** TASK ITEM **
Your response should be the complete listing, copied exactly.

==============================

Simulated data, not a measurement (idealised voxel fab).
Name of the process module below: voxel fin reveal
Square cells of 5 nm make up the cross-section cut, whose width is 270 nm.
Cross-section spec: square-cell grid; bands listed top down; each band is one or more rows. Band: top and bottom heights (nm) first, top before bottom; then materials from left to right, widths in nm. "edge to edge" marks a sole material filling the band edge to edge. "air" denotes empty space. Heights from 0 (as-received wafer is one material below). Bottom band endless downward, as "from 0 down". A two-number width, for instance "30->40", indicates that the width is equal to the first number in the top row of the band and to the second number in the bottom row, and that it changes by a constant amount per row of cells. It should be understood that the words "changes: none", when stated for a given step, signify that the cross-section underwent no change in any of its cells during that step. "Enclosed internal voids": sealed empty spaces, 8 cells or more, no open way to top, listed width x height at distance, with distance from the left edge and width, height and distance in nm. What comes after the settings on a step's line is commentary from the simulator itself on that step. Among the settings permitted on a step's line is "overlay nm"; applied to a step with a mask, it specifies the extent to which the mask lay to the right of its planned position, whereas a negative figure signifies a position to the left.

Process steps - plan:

==============================

** EXERCISE OUTPUT **
Simulated data, not a measurement (idealised voxel fab).
Name of the process module below: voxel fin reveal
Square cells of 5 nm make up the cross-section cut, whose width is 270 nm.
Cross-section spec: square-cell grid; bands listed top down; each band is one or more rows. Band: top and bottom heights (nm) first, top before bottom; then materials from left to right, widths in nm. "edge to edge" marks a sole material filling the band edge to edge. "air" denotes empty space. Heights from 0 (as-received wafer is one material below). Bottom band endless downward, as "from 0 down". A two-number width, for instance "30->40", indicates that the width is equal to the first number in the top row of the band and to the second number in the bottom row, and that it changes by a constant amount per row of cells. It should be understood that the words "changes: none", when stated for a given step, signify that the cross-section underwent no change in any of its cells during that step. "Enclosed internal voids": sealed empty spaces, 8 cells or more, no open way to top, listed width x height at distance, with distance from the left edge and width, height and distance in nm. What comes after the settings on a step's line is commentary from the simulator itself on that step. Among the settings permitted on a step's line is "overlay nm"; applied to a step with a mask, it specifies the extent to which the mask lay to the right of its planned position, whereas a negative figure signifies a position to the left.

Process steps - plan:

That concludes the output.